__WORK REQUEST__.
Beginning with the first line, please repeat the entries exactly and end on the line that contains "[ABV SCAF LITHO]".

__SOURCE MATERIAL__.
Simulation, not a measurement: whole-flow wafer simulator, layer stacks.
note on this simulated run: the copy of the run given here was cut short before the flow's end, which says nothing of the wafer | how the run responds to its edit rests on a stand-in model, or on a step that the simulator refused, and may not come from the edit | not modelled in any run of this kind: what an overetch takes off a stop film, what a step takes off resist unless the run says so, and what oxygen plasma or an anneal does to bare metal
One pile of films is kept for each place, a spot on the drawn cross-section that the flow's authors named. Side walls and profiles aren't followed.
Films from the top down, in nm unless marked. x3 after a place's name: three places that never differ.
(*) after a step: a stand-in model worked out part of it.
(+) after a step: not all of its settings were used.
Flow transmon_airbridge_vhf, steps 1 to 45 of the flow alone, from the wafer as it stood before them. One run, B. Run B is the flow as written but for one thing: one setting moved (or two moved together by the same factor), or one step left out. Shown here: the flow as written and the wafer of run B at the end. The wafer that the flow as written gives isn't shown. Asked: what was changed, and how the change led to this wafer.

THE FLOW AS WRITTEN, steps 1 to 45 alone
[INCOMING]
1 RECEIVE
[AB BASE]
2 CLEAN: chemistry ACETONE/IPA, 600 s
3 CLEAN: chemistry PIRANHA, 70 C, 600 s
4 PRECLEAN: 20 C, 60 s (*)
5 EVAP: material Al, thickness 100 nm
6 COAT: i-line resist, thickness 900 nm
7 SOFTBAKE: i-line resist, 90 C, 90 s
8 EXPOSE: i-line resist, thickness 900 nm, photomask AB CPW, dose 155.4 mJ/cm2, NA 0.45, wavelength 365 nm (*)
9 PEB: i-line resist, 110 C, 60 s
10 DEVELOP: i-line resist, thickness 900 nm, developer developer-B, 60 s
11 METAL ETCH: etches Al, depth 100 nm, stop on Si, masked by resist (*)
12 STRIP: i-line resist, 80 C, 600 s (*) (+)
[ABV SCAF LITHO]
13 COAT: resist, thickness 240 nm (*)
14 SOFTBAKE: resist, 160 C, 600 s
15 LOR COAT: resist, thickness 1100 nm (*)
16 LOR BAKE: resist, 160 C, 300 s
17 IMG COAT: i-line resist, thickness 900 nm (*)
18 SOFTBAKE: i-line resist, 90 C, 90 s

__EXERCISE RESULT__.
Simulation, not a measurement: whole-flow wafer simulator, layer stacks.
note on this simulated run: the copy of the run given here was cut short before the flow's end, which says nothing of the wafer | how the run responds to its edit rests on a stand-in model, or on a step that the simulator refused, and may not come from the edit | not modelled in any run of this kind: what an overetch takes off a stop film, what a step takes off resist unless the run says so, and what oxygen plasma or an anneal does to bare metal
One pile of films is kept for each place, a spot on the drawn cross-section that the flow's authors named. Side walls and profiles aren't followed.
Films from the top down, in nm unless marked. x3 after a place's name: three places that never differ.
(*) after a step: a stand-in model worked out part of it.
(+) after a step: not all of its settings were used.
Flow transmon_airbridge_vhf, steps 1 to 45 of the flow alone, from the wafer as it stood before them. One run, B. Run B is the flow as written but for one thing: one setting moved (or two moved together by the same factor), or one step left out. Shown here: the flow as written and the wafer of run B at the end. The wafer that the flow as written gives isn't shown. Asked: what was changed, and how the change led to this wafer.

THE FLOW AS WRITTEN, steps 1 to 45 alone
[INCOMING]
1 RECEIVE
[AB BASE]
2 CLEAN: chemistry ACETONE/IPA, 600 s
3 CLEAN: chemistry PIRANHA, 70 C, 600 s
4 PRECLEAN: 20 C, 60 s (*)
5 EVAP: material Al, thickness 100 nm
6 COAT: i-line resist, thickness 900 nm
7 SOFTBAKE: i-line resist, 90 C, 90 s
8 EXPOSE: i-line resist, thickness 900 nm, photomask AB CPW, dose 155.4 mJ/cm2, NA 0.45, wavelength 365 nm (*)
9 PEB: i-line resist, 110 C, 60 s
10 DEVELOP: i-line resist, thickness 900 nm, developer developer-B, 60 s
11 METAL ETCH: etches Al, depth 100 nm, stop on Si, masked by resist (*)
12 STRIP: i-line resist, 80 C, 600 s (*) (+)
[ABV SCAF LITHO]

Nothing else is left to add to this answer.